Beginning with the first line, transcribe the entries below exactly through the line containing "Pictured: cross-section cut, 175", inclusive.

Top of Dataset

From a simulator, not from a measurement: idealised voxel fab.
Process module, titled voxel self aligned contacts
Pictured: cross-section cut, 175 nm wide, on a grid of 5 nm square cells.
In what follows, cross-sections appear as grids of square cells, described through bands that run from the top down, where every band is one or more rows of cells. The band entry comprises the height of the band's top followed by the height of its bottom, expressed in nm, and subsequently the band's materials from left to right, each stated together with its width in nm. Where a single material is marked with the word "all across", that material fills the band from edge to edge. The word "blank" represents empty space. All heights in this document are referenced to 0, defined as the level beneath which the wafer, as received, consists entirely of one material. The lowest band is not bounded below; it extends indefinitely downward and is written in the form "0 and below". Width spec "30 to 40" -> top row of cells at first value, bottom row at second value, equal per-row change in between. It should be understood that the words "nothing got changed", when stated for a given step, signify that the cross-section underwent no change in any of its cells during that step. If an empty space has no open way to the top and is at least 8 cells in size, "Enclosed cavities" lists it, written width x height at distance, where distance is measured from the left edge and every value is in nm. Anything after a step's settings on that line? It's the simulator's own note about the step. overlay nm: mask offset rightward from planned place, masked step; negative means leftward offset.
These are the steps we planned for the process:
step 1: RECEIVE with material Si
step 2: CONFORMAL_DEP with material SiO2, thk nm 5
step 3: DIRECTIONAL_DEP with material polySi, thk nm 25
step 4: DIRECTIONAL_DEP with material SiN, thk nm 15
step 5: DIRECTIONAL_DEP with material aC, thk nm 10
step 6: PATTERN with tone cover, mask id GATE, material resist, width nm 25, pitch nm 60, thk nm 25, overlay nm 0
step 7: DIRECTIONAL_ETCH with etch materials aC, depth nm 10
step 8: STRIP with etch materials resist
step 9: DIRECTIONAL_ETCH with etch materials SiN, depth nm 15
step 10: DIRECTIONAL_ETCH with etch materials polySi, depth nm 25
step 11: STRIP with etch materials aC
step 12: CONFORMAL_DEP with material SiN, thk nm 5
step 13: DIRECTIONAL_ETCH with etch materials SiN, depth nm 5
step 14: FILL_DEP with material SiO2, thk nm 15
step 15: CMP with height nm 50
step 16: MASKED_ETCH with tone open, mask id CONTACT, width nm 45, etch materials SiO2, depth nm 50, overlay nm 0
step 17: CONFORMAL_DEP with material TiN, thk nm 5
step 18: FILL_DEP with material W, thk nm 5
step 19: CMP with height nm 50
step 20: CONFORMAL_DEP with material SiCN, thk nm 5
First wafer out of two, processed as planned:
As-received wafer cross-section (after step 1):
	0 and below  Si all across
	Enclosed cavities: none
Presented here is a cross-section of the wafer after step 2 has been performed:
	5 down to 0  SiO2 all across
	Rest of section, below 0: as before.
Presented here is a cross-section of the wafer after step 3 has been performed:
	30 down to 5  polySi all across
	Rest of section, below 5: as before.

Bottom of Dataset

▶ [Written reply]:
From a simulator, not from a measurement: idealised voxel fab.
Process module, titled voxel self aligned contacts
Pictured: cross-section cut, 175 nm wide, on a grid of 5 nm square cells.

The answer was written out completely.